■ Work task ■
Only one stretch of the data is wanted: the line containing "Counts from the", the line containing "Columns: A = raw", and every line between them, copied exactly.

■ Information provided ■
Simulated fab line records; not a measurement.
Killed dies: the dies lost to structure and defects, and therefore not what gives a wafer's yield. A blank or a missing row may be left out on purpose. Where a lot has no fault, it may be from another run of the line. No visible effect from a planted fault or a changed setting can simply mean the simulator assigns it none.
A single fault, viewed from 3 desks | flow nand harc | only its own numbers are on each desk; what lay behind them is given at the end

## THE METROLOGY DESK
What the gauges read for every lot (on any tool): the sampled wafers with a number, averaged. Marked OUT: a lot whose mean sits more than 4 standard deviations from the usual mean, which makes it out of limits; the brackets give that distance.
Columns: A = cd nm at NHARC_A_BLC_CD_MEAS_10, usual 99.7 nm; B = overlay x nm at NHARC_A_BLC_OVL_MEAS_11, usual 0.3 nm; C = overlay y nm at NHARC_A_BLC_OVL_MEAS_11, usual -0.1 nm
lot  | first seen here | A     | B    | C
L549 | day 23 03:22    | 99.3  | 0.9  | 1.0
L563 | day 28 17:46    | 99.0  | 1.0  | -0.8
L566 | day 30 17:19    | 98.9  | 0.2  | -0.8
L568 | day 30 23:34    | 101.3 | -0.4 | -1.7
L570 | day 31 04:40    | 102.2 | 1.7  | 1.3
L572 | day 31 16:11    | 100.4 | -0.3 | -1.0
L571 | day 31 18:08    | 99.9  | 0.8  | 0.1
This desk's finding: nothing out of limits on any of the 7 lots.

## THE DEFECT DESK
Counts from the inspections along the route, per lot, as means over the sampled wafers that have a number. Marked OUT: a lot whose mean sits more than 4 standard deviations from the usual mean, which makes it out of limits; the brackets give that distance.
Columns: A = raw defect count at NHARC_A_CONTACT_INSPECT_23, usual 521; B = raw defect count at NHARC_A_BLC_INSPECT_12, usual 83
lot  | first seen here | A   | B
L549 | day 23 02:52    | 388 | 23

■ Problem solution ■
Counts from the inspections along the route, per lot, as means over the sampled wafers that have a number. Marked OUT: a lot whose mean sits more than 4 standard deviations from the usual mean, which makes it out of limits; the brackets give that distance.
Columns: A = raw defect count at NHARC_A_CONTACT_INSPECT_23, usual 521; B = raw defect count at NHARC_A_BLC_INSPECT_12, usual 83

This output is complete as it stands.